Include in the output exactly the lines from the opening of the data through the line containing "Where do heights", and nothing more.

Start of Extracted material
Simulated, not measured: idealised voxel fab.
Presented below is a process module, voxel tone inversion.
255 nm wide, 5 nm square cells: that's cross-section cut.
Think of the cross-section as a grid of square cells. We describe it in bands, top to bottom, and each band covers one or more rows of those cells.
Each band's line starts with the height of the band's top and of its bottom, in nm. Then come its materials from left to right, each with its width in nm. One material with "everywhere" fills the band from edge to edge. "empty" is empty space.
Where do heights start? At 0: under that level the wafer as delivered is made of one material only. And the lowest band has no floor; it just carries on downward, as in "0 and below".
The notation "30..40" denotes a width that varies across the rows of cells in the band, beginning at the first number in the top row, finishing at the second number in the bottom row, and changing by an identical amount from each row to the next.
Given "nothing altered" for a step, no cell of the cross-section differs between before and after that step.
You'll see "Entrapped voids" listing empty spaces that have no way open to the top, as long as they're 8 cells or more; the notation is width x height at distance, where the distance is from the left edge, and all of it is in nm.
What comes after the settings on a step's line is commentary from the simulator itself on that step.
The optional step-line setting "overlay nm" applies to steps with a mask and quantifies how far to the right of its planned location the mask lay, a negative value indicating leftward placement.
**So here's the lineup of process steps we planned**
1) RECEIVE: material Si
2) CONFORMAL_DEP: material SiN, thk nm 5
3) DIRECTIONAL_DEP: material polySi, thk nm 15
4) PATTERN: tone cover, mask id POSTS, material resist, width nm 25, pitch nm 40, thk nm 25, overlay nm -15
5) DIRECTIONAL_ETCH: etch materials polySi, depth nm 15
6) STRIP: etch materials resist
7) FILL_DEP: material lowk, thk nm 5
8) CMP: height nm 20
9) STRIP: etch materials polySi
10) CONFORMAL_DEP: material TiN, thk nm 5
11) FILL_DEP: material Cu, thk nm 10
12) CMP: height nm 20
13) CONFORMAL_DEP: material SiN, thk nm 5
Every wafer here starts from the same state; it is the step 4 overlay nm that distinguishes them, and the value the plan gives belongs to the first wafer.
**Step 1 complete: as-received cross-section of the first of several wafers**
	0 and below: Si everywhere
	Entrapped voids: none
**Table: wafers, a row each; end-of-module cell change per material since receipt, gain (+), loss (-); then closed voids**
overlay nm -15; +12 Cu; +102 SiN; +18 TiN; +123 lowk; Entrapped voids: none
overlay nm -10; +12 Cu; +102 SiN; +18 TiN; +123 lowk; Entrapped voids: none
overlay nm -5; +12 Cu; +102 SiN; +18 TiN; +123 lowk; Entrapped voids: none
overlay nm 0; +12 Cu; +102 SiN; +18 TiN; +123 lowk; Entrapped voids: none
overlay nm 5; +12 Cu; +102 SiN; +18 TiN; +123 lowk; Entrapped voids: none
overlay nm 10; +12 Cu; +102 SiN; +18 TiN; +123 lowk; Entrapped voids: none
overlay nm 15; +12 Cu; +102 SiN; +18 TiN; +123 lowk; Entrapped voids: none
End of Extracted material

• **Response area**
Simulated, not measured: idealised voxel fab.
Presented below is a process module, voxel tone inversion.
255 nm wide, 5 nm square cells: that's cross-section cut.
Think of the cross-section as a grid of square cells. We describe it in bands, top to bottom, and each band covers one or more rows of those cells.
Each band's line starts with the height of the band's top and of its bottom, in nm. Then come its materials from left to right, each with its width in nm. One material with "everywhere" fills the band from edge to edge. "empty" is empty space.
Where do heights start? At 0: under that level the wafer as delivered is made of one material only. And the lowest band has no floor; it just carries on downward, as in "0 and below".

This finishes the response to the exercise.